* [Entries supplied]
——

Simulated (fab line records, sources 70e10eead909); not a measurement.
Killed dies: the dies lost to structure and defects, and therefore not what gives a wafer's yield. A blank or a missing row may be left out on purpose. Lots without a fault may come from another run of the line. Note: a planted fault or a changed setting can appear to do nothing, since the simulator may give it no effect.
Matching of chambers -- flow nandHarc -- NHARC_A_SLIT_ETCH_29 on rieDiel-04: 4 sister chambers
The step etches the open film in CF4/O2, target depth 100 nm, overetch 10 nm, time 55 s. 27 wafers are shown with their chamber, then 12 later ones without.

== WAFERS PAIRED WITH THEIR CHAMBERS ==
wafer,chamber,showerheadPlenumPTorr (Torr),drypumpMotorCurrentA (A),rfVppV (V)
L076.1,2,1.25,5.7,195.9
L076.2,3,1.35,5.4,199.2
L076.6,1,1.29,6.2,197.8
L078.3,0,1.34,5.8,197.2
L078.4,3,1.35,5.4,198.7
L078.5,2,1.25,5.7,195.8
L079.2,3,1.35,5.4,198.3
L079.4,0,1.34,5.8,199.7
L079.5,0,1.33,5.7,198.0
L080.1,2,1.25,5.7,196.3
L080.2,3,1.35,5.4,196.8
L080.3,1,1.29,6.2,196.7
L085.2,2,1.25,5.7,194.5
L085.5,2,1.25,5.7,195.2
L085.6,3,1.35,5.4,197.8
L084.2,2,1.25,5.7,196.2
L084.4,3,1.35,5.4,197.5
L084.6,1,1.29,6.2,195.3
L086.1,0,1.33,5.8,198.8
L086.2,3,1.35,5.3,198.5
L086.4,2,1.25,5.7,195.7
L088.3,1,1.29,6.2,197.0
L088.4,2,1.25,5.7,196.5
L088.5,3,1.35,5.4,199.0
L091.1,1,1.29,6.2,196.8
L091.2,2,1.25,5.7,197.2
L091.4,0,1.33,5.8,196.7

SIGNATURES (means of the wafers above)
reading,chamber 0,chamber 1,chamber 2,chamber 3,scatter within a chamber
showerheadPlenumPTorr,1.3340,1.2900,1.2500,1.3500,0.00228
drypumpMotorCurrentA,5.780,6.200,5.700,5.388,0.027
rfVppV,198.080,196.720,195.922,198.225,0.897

——

* [Work request] Verbatim output is expected for the lines from the start of the data to the line in which "L076.1,2,1.25,5.7,195.9" appears, both included.

* [Written reply]
Simulated (fab line records, sources 70e10eead909); not a measurement.
Killed dies: the dies lost to structure and defects, and therefore not what gives a wafer's yield. A blank or a missing row may be left out on purpose. Lots without a fault may come from another run of the line. Note: a planted fault or a changed setting can appear to do nothing, since the simulator may give it no effect.
Matching of chambers -- flow nandHarc -- NHARC_A_SLIT_ETCH_29 on rieDiel-04: 4 sister chambers
The step etches the open film in CF4/O2, target depth 100 nm, overetch 10 nm, time 55 s. 27 wafers are shown with their chamber, then 12 later ones without.

== WAFERS PAIRED WITH THEIR CHAMBERS ==
wafer,chamber,showerheadPlenumPTorr (Torr),drypumpMotorCurrentA (A),rfVppV (V)
L076.1,2,1.25,5.7,195.9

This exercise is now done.